**Required action**: The lines below are to be quoted exactly, from the first through the one that contains "S3: speed of".

**Supplied information**:
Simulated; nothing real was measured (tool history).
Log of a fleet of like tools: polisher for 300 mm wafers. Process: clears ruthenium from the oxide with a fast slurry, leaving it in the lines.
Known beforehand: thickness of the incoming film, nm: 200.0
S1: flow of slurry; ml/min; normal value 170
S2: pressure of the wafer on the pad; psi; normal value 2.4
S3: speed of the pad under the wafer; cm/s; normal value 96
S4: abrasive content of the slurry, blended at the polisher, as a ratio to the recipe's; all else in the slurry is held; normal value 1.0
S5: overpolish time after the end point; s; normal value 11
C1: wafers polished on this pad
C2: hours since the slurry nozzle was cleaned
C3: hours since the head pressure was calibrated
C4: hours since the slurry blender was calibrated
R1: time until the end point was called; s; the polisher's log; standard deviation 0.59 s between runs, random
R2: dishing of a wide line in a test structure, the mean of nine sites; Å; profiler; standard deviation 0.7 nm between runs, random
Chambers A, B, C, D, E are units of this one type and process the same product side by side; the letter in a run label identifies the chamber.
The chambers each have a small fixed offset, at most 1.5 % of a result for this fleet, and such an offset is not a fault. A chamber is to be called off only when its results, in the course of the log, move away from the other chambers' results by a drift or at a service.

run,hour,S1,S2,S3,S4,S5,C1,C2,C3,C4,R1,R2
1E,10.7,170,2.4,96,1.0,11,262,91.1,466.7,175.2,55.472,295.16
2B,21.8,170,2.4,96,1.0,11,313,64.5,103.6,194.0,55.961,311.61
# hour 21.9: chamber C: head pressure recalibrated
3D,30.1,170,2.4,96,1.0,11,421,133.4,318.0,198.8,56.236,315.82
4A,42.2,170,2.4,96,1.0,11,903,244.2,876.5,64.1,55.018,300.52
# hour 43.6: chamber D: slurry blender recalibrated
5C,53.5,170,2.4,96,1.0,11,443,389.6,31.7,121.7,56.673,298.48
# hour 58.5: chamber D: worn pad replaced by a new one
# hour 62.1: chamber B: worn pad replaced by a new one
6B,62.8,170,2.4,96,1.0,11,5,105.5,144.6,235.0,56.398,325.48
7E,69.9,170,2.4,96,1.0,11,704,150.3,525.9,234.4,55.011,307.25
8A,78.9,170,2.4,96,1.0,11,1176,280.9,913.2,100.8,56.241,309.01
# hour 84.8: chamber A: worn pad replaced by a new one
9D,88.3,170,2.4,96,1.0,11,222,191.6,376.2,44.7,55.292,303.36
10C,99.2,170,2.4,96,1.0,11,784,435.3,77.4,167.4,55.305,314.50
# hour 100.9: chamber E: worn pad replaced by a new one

**Exercise output**:
Simulated; nothing real was measured (tool history).
Log of a fleet of like tools: polisher for 300 mm wafers. Process: clears ruthenium from the oxide with a fast slurry, leaving it in the lines.
Known beforehand: thickness of the incoming film, nm: 200.0
S1: flow of slurry; ml/min; normal value 170
S2: pressure of the wafer on the pad; psi; normal value 2.4
S3: speed of the pad under the wafer; cm/s; normal value 96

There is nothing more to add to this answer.